(DATASET EXTRACT):
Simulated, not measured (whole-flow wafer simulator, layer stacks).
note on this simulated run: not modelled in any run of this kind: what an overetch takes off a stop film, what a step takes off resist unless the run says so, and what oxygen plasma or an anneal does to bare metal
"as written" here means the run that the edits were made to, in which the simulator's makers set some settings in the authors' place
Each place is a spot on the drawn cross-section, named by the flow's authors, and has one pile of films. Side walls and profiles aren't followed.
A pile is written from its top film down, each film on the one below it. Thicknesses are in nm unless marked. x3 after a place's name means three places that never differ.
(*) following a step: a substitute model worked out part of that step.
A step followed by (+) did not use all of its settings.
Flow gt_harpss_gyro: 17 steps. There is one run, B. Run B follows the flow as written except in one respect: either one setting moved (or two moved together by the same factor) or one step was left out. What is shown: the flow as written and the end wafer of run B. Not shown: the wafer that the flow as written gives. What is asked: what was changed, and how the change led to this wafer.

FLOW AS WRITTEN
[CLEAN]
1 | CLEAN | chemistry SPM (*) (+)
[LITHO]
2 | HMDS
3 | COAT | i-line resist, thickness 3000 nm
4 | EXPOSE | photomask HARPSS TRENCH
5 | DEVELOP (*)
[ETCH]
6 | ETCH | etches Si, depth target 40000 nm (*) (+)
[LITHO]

(TASK ITEM):
Repeat, word for word, the lines above between the line holding "A pile is written" and the line holding "6 | ETCH | etches", inclusive; omit everything else.

(TASK OUTPUT):
A pile is written from its top film down, each film on the one below it. Thicknesses are in nm unless marked. x3 after a place's name means three places that never differ.
(*) following a step: a substitute model worked out part of that step.
A step followed by (+) did not use all of its settings.
Flow gt_harpss_gyro: 17 steps. There is one run, B. Run B follows the flow as written except in one respect: either one setting moved (or two moved together by the same factor) or one step was left out. What is shown: the flow as written and the end wafer of run B. Not shown: the wafer that the flow as written gives. What is asked: what was changed, and how the change led to this wafer.

FLOW AS WRITTEN
[CLEAN]
1 | CLEAN | chemistry SPM (*) (+)
[LITHO]
2 | HMDS
3 | COAT | i-line resist, thickness 3000 nm
4 | EXPOSE | photomask HARPSS TRENCH
5 | DEVELOP (*)
[ETCH]
6 | ETCH | etches Si, depth target 40000 nm (*) (+)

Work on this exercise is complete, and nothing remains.